━━━━━ RECORDED DATA ━━━━━
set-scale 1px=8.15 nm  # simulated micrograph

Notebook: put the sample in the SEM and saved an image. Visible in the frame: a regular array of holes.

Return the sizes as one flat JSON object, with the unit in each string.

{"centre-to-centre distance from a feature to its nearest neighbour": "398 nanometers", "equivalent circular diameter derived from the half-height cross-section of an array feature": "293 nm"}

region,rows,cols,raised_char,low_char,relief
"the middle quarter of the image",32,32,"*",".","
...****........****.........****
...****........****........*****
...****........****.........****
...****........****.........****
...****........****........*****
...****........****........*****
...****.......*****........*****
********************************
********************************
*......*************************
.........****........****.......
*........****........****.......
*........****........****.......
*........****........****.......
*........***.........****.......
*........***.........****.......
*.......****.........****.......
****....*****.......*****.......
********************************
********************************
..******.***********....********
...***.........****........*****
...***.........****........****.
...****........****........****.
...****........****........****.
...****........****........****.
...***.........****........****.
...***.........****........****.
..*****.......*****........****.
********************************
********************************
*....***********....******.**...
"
━━━━━

» **ASSIGNED TASK**
Print out the listing in full, exactly as it appears.

» **ANSWER SECTION**
set-scale 1px=8.15 nm  # simulated micrograph

Notebook: put the sample in the SEM and saved an image. Visible in the frame: a regular array of holes.

Return the sizes as one flat JSON object, with the unit in each string.

{"centre-to-centre distance from a feature to its nearest neighbour": "398 nanometers", "equivalent circular diameter derived from the half-height cross-section of an array feature": "293 nm"}

region,rows,cols,raised_char,low_char,relief
"the middle quarter of the image",32,32,"*",".","
...****........****.........****
...****........****........*****
...****........****.........****
...****........****.........****
...****........****........*****
...****........****........*****
...****.......*****........*****
********************************
********************************
*......*************************
.........****........****.......
*........****........****.......
*........****........****.......
*........****........****.......
*........***.........****.......
*........***.........****.......
*.......****.........****.......
****....*****.......*****.......
********************************
********************************
..******.***********....********
...***.........****........*****
...***.........****........****.
...****........****........****.
...****........****........****.
...****........****........****.
...***.........****........****.
...***.........****........****.
..*****.......*****........****.
********************************
********************************
*....***********....******.**...
"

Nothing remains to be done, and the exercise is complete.